Exactly as written, copy the lines of the data below from the first through the one containing "which readings at".

(Dataset entries Opens)

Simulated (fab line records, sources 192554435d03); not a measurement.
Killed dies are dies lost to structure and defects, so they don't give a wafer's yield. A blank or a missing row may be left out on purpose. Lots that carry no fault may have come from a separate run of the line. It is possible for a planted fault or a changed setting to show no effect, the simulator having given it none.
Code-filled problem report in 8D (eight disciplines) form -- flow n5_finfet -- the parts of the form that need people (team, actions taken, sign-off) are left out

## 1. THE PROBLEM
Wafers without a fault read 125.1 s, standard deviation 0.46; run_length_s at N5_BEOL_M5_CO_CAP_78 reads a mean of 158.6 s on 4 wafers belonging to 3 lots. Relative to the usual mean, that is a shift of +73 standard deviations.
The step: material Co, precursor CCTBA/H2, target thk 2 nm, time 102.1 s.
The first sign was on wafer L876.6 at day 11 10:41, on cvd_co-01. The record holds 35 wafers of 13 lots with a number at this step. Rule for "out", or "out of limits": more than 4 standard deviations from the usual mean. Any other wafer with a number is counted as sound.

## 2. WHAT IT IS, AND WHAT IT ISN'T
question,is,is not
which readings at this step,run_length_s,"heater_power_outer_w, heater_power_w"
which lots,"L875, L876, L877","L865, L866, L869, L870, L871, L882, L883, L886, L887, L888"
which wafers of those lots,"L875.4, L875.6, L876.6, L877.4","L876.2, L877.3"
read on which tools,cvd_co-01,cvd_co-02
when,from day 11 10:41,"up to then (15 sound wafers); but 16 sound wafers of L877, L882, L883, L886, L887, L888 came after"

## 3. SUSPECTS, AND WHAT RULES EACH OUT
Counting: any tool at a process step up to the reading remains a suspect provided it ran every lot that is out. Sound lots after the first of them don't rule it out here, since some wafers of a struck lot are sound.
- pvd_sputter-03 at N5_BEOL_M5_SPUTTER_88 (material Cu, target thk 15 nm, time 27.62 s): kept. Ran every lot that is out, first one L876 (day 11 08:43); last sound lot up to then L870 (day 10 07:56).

(Dataset entries Closes)

● **Task result**:
Simulated (fab line records, sources 192554435d03); not a measurement.
Killed dies are dies lost to structure and defects, so they don't give a wafer's yield. A blank or a missing row may be left out on purpose. Lots that carry no fault may have come from a separate run of the line. It is possible for a planted fault or a changed setting to show no effect, the simulator having given it none.
Code-filled problem report in 8D (eight disciplines) form -- flow n5_finfet -- the parts of the form that need people (team, actions taken, sign-off) are left out

## 1. THE PROBLEM
Wafers without a fault read 125.1 s, standard deviation 0.46; run_length_s at N5_BEOL_M5_CO_CAP_78 reads a mean of 158.6 s on 4 wafers belonging to 3 lots. Relative to the usual mean, that is a shift of +73 standard deviations.
The step: material Co, precursor CCTBA/H2, target thk 2 nm, time 102.1 s.
The first sign was on wafer L876.6 at day 11 10:41, on cvd_co-01. The record holds 35 wafers of 13 lots with a number at this step. Rule for "out", or "out of limits": more than 4 standard deviations from the usual mean. Any other wafer with a number is counted as sound.

## 2. WHAT IT IS, AND WHAT IT ISN'T
question,is,is not
which readings at this step,run_length_s,"heater_power_outer_w, heater_power_w"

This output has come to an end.